§ WORK ITEM:
Set every record down again, identical to the original.

§ MATERIAL PROVIDED:
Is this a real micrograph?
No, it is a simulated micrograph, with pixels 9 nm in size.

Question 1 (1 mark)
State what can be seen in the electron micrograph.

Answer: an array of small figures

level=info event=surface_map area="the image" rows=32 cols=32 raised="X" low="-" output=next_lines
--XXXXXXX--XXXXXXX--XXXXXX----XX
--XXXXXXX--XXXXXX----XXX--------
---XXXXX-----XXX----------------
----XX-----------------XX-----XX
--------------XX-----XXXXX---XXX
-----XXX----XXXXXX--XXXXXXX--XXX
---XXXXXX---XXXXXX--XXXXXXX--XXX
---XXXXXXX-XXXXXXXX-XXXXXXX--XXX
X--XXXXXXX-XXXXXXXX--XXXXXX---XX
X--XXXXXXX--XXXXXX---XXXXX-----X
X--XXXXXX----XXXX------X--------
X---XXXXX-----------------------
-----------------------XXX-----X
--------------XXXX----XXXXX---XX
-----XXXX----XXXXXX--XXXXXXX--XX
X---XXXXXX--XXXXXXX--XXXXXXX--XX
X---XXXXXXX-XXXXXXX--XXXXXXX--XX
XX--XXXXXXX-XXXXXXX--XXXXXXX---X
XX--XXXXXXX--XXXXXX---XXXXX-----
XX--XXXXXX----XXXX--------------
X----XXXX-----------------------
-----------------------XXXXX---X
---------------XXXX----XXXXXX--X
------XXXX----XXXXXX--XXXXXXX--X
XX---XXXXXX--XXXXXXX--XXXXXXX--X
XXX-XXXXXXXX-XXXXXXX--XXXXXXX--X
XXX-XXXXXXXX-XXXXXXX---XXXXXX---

§ ANSWER SECTION:
Is this a real micrograph?
No, it is a simulated micrograph, with pixels 9 nm in size.

Question 1 (1 mark)
State what can be seen in the electron micrograph.

Answer: an array of small figures

level=info event=surface_map area="the image" rows=32 cols=32 raised="X" low="-" output=next_lines
--XXXXXXX--XXXXXXX--XXXXXX----XX
--XXXXXXX--XXXXXX----XXX--------
---XXXXX-----XXX----------------
----XX-----------------XX-----XX
--------------XX-----XXXXX---XXX
-----XXX----XXXXXX--XXXXXXX--XXX
---XXXXXX---XXXXXX--XXXXXXX--XXX
---XXXXXXX-XXXXXXXX-XXXXXXX--XXX
X--XXXXXXX-XXXXXXXX--XXXXXX---XX
X--XXXXXXX--XXXXXX---XXXXX-----X
X--XXXXXX----XXXX------X--------
X---XXXXX-----------------------
-----------------------XXX-----X
--------------XXXX----XXXXX---XX
-----XXXX----XXXXXX--XXXXXXX--XX
X---XXXXXX--XXXXXXX--XXXXXXX--XX
X---XXXXXXX-XXXXXXX--XXXXXXX--XX
XX--XXXXXXX-XXXXXXX--XXXXXXX---X
XX--XXXXXXX--XXXXXX---XXXXX-----
XX--XXXXXX----XXXX--------------
X----XXXX-----------------------
-----------------------XXXXX---X
---------------XXXX----XXXXXX--X
------XXXX----XXXXXX--XXXXXXX--X
XX---XXXXXX--XXXXXXX--XXXXXXX--X
XXX-XXXXXXXX-XXXXXXX--XXXXXXX--X
XXX-XXXXXXXX-XXXXXXX---XXXXXX---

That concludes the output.